▬▬▬

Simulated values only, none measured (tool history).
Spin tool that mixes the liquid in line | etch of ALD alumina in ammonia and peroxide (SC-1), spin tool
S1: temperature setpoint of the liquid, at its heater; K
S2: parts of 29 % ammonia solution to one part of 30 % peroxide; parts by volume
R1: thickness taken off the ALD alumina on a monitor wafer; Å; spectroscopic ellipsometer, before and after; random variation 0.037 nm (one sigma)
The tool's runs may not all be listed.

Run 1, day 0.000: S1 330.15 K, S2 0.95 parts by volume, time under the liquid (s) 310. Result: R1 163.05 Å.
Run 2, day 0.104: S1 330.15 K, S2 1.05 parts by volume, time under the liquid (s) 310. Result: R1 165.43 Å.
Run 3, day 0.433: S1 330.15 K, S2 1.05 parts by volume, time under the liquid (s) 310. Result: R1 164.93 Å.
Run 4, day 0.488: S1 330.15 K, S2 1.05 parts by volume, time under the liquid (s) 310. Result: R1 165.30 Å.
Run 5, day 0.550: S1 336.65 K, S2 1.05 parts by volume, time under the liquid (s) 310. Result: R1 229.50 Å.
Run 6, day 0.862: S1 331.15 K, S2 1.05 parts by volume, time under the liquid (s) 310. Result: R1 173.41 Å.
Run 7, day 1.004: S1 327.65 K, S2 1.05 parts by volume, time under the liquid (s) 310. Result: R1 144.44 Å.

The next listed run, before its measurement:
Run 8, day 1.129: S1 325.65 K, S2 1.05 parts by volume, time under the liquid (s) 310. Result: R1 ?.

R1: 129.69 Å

▬▬▬

- [Task item] Using the data above, reproduce exactly the lines from the line that contains "Run 3, day 0.433: S1" through the line that contains "Run 8, day 1.129: S1", including both.

- [Worked solution]
Run 3, day 0.433: S1 330.15 K, S2 1.05 parts by volume, time under the liquid (s) 310. Result: R1 164.93 Å.
Run 4, day 0.488: S1 330.15 K, S2 1.05 parts by volume, time under the liquid (s) 310. Result: R1 165.30 Å.
Run 5, day 0.550: S1 336.65 K, S2 1.05 parts by volume, time under the liquid (s) 310. Result: R1 229.50 Å.
Run 6, day 0.862: S1 331.15 K, S2 1.05 parts by volume, time under the liquid (s) 310. Result: R1 173.41 Å.
Run 7, day 1.004: S1 327.65 K, S2 1.05 parts by volume, time under the liquid (s) 310. Result: R1 144.44 Å.

The next listed run, before its measurement:
Run 8, day 1.129: S1 325.65 K, S2 1.05 parts by volume, time under the liquid (s) 310. Result: R1 ?.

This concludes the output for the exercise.